◆ INFORMATION PROVIDED:
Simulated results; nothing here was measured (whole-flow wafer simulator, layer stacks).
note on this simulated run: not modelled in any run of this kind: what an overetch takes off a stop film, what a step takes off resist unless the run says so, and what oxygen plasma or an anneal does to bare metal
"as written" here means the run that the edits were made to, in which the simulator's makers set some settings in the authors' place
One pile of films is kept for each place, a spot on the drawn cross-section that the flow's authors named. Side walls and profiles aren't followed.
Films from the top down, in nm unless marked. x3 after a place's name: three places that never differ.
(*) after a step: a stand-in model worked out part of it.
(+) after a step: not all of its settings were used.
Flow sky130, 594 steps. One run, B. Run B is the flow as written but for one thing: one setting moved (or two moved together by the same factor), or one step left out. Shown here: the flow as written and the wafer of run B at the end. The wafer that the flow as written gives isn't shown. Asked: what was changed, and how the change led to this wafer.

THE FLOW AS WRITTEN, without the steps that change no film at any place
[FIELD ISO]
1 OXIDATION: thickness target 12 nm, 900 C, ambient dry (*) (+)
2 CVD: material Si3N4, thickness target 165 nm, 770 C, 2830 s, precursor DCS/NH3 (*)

◆ ASSIGNMENT:
Restate, word for word and without additions, every line from the top of the listing above through the line that contains "[FIELD ISO]".

◆ YOUR RESPONSE:
Simulated results; nothing here was measured (whole-flow wafer simulator, layer stacks).
note on this simulated run: not modelled in any run of this kind: what an overetch takes off a stop film, what a step takes off resist unless the run says so, and what oxygen plasma or an anneal does to bare metal
"as written" here means the run that the edits were made to, in which the simulator's makers set some settings in the authors' place
One pile of films is kept for each place, a spot on the drawn cross-section that the flow's authors named. Side walls and profiles aren't followed.
Films from the top down, in nm unless marked. x3 after a place's name: three places that never differ.
(*) after a step: a stand-in model worked out part of it.
(+) after a step: not all of its settings were used.
Flow sky130, 594 steps. One run, B. Run B is the flow as written but for one thing: one setting moved (or two moved together by the same factor), or one step left out. Shown here: the flow as written and the wafer of run B at the end. The wafer that the flow as written gives isn't shown. Asked: what was changed, and how the change led to this wafer.

THE FLOW AS WRITTEN, without the steps that change no film at any place
[FIELD ISO]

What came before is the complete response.